Brief
When you reply, transcribe every line of the data below exactly.

Record set
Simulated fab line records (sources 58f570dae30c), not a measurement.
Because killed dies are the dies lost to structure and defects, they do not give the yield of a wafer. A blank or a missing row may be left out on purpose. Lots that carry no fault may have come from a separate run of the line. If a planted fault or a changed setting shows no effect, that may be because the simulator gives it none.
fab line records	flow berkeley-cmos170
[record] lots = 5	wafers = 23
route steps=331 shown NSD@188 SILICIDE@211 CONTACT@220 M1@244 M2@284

Exercise answer
Simulated fab line records (sources 58f570dae30c), not a measurement.
Because killed dies are the dies lost to structure and defects, they do not give the yield of a wafer. A blank or a missing row may be left out on purpose. Lots that carry no fault may have come from a separate run of the line. If a planted fault or a changed setting shows no effect, that may be because the simulator gives it none.
fab line records	flow berkeley-cmos170
[record] lots = 5	wafers = 23
route steps=331 shown NSD@188 SILICIDE@211 CONTACT@220 M1@244 M2@284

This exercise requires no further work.